__Brief__: Could you please output all of the records exactly?

__Recorded data__:
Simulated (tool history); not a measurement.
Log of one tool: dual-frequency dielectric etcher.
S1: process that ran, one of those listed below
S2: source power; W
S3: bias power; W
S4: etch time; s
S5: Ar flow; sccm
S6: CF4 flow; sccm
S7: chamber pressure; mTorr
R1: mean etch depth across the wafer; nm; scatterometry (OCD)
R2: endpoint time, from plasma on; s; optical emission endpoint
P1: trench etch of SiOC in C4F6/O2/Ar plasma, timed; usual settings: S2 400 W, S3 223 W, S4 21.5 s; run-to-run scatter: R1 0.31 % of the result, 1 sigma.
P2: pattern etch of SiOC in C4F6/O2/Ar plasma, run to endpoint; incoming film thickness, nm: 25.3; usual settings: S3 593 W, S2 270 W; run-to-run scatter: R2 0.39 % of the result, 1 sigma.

__Task answer__:
Simulated (tool history); not a measurement.
Log of one tool: dual-frequency dielectric etcher.
S1: process that ran, one of those listed below
S2: source power; W
S3: bias power; W
S4: etch time; s
S5: Ar flow; sccm
S6: CF4 flow; sccm
S7: chamber pressure; mTorr
R1: mean etch depth across the wafer; nm; scatterometry (OCD)
R2: endpoint time, from plasma on; s; optical emission endpoint
P1: trench etch of SiOC in C4F6/O2/Ar plasma, timed; usual settings: S2 400 W, S3 223 W, S4 21.5 s; run-to-run scatter: R1 0.31 % of the result, 1 sigma.
P2: pattern etch of SiOC in C4F6/O2/Ar plasma, run to endpoint; incoming film thickness, nm: 25.3; usual settings: S3 593 W, S2 270 W; run-to-run scatter: R2 0.39 % of the result, 1 sigma.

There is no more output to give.